┌──

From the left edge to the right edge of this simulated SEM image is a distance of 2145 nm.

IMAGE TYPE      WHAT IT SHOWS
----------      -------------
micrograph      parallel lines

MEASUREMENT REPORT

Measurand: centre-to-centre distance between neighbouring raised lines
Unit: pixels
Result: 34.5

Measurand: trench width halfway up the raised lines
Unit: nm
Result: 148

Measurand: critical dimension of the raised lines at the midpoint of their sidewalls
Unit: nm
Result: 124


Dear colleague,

└──

Requirement: Transcribe the full set of records without altering a single character.

Task answer:
From the left edge to the right edge of this simulated SEM image is a distance of 2145 nm.

IMAGE TYPE      WHAT IT SHOWS
----------      -------------
micrograph      parallel lines

MEASUREMENT REPORT

Measurand: centre-to-centre distance between neighbouring raised lines
Unit: pixels
Result: 34.5

Measurand: trench width halfway up the raised lines
Unit: nm
Result: 148

Measurand: critical dimension of the raised lines at the midpoint of their sidewalls
Unit: nm
Result: 124


Dear colleague,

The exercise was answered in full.